### Required action
Look for the line that has "# recipe material=Cu" in the material below; please repeat it and every line after it, exactly, up to and including the line that has "# same time_s=27.62", and nothing else.

### Recorded information
***

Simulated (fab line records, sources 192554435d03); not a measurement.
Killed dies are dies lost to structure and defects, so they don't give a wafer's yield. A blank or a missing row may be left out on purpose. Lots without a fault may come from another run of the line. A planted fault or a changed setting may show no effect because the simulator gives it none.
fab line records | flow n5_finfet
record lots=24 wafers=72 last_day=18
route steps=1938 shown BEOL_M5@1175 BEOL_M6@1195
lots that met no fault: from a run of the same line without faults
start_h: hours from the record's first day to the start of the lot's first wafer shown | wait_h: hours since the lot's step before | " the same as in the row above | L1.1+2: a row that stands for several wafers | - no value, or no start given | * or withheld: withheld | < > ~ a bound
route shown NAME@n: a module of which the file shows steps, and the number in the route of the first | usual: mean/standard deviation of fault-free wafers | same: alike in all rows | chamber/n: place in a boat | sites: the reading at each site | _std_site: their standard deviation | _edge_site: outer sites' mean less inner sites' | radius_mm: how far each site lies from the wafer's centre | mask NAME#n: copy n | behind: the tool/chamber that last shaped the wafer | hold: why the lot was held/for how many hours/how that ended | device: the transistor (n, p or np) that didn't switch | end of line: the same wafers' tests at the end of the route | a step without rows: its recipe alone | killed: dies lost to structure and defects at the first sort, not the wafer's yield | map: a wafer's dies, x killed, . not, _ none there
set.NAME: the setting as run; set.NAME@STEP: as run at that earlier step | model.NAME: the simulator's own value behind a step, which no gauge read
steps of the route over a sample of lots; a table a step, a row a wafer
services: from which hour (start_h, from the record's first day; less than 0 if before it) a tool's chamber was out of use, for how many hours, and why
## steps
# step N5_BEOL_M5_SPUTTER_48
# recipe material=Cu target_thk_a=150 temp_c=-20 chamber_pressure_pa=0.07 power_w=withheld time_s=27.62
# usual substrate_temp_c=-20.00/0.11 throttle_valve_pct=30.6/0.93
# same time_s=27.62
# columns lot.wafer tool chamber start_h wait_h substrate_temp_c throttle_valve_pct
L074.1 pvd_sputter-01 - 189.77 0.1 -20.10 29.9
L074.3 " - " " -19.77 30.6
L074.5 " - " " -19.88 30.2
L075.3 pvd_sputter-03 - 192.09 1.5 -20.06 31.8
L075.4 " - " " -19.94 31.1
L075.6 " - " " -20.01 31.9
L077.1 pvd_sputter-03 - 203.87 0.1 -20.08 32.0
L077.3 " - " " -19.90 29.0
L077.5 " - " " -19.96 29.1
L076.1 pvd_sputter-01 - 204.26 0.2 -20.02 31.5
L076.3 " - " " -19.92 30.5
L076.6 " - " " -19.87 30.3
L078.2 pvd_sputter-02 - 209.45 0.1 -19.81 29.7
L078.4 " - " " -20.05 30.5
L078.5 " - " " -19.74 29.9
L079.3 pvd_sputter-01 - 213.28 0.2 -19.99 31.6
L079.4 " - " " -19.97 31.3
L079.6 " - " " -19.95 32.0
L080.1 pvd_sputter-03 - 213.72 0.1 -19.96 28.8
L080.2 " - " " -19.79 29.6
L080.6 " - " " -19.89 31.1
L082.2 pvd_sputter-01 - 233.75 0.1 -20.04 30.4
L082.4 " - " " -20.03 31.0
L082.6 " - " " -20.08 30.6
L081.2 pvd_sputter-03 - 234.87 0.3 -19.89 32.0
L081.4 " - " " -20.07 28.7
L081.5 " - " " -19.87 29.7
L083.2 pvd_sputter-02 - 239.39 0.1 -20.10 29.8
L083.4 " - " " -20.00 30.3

***

### Exercise result
# recipe material=Cu target_thk_a=150 temp_c=-20 chamber_pressure_pa=0.07 power_w=withheld time_s=27.62
# usual substrate_temp_c=-20.00/0.11 throttle_valve_pct=30.6/0.93
# same time_s=27.62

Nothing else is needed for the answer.